AVAILABLE DATA below:

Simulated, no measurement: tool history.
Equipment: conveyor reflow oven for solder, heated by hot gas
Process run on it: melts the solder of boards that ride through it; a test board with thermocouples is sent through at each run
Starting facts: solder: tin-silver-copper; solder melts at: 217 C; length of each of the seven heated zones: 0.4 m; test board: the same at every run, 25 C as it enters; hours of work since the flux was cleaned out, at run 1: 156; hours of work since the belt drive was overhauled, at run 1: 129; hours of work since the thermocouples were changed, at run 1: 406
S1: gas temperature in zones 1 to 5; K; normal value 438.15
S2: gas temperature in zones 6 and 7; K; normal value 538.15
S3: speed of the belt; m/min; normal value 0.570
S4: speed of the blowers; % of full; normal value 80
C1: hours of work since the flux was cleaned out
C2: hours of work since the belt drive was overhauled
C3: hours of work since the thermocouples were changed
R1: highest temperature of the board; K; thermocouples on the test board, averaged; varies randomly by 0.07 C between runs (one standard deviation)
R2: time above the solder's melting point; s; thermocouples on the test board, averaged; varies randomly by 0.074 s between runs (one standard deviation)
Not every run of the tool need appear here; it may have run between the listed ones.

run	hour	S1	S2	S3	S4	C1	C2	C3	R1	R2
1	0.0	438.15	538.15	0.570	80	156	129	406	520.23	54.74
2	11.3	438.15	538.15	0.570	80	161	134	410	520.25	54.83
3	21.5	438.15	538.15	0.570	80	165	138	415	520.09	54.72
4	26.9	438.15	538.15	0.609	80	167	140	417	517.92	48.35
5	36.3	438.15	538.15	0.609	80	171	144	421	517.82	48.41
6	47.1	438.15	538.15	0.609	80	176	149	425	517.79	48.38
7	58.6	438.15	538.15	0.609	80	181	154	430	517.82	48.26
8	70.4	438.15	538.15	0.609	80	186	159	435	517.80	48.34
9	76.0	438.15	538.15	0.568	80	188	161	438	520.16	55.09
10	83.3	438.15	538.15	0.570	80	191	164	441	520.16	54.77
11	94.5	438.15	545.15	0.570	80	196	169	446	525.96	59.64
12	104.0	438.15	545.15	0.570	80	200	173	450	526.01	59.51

End of AVAILABLE DATA.

◆ REQUIREMENT
Print again the lines of the entries above that fall between the line holding "S2: gas temperature" and the line holding "R1: highest temperature", inclusive, exactly as they stand.

◆ EXERCISE RESPONSE
S2: gas temperature in zones 6 and 7; K; normal value 538.15
S3: speed of the belt; m/min; normal value 0.570
S4: speed of the blowers; % of full; normal value 80
C1: hours of work since the flux was cleaned out
C2: hours of work since the belt drive was overhauled
C3: hours of work since the thermocouples were changed
R1: highest temperature of the board; K; thermocouples on the test board, averaged; varies randomly by 0.07 C between runs (one standard deviation)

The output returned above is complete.